* **Action item**: Set down exactly the lines of the listing below, please, beginning with the first and ending with the line that holds "Prior information: wafer: bare".

- - - -
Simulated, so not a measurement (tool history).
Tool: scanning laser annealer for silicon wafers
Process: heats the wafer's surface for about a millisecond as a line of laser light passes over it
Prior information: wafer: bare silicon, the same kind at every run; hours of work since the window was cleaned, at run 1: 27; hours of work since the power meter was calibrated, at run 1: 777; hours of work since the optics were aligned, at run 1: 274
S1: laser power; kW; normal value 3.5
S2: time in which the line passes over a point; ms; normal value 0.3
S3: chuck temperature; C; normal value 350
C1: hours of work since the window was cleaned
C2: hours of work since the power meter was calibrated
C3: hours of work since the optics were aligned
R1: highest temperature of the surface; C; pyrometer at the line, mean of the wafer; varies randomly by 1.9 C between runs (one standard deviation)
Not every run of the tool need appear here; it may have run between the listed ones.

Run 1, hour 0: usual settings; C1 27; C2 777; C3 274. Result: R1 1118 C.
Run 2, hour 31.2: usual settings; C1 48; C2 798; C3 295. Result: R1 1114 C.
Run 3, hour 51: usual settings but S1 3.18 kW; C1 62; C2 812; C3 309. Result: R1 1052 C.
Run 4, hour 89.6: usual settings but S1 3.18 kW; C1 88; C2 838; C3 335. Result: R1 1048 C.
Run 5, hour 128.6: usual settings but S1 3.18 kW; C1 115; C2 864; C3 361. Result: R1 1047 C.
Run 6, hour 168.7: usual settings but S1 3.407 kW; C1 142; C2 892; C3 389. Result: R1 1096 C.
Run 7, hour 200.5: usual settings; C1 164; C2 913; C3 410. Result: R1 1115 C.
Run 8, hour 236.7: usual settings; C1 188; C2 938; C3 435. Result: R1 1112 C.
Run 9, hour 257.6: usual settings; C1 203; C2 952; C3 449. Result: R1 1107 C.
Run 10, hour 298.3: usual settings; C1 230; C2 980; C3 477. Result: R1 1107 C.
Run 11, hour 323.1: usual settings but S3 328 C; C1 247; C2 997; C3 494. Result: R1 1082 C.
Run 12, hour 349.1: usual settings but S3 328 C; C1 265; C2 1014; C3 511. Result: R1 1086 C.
- - - -

* **Task response**:
Simulated, so not a measurement (tool history).
Tool: scanning laser annealer for silicon wafers
Process: heats the wafer's surface for about a millisecond as a line of laser light passes over it
Prior information: wafer: bare silicon, the same kind at every run; hours of work since the window was cleaned, at run 1: 27; hours of work since the power meter was calibrated, at run 1: 777; hours of work since the optics were aligned, at run 1: 274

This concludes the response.